Action item> Reproduce the records exactly, beginning with their first line and ending with the line that contains "R2: dishing of", and output nothing more.

:: Data extracts

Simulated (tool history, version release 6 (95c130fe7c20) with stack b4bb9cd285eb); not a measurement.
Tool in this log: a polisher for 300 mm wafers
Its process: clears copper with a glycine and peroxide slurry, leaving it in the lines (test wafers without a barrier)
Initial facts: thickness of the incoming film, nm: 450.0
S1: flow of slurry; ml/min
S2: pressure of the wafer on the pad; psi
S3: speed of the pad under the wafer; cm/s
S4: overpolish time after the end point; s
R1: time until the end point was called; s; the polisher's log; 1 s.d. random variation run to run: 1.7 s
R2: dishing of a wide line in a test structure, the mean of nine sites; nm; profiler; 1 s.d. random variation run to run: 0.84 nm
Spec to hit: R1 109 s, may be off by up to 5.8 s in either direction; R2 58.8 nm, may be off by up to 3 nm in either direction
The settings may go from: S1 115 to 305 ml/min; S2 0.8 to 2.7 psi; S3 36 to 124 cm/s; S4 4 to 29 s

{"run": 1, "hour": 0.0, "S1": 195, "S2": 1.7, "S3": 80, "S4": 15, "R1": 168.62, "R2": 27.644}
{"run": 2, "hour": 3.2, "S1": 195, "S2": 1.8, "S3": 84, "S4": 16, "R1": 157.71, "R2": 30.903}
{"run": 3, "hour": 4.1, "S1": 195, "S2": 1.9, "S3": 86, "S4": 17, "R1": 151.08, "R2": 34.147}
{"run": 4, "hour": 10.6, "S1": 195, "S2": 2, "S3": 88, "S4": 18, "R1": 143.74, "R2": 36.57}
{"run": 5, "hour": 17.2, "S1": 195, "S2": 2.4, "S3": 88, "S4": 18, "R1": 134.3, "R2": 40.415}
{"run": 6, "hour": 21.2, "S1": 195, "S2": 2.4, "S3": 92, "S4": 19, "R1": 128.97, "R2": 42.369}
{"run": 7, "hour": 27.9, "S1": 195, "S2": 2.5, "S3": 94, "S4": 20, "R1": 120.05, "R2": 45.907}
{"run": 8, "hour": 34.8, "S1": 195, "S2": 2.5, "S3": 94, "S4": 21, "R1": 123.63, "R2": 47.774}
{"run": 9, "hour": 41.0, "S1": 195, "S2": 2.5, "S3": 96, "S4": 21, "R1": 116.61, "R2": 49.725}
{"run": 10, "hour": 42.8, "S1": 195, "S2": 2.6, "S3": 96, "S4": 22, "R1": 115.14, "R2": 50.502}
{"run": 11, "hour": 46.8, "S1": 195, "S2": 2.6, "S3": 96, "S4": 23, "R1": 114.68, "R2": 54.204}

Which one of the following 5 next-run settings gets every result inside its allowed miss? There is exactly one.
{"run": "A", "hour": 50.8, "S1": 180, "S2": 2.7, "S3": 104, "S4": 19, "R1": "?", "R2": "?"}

::::

Written reply>
Simulated (tool history, version release 6 (95c130fe7c20) with stack b4bb9cd285eb); not a measurement.
Tool in this log: a polisher for 300 mm wafers
Its process: clears copper with a glycine and peroxide slurry, leaving it in the lines (test wafers without a barrier)
Initial facts: thickness of the incoming film, nm: 450.0
S1: flow of slurry; ml/min
S2: pressure of the wafer on the pad; psi
S3: speed of the pad under the wafer; cm/s
S4: overpolish time after the end point; s
R1: time until the end point was called; s; the polisher's log; 1 s.d. random variation run to run: 1.7 s
R2: dishing of a wide line in a test structure, the mean of nine sites; nm; profiler; 1 s.d. random variation run to run: 0.84 nm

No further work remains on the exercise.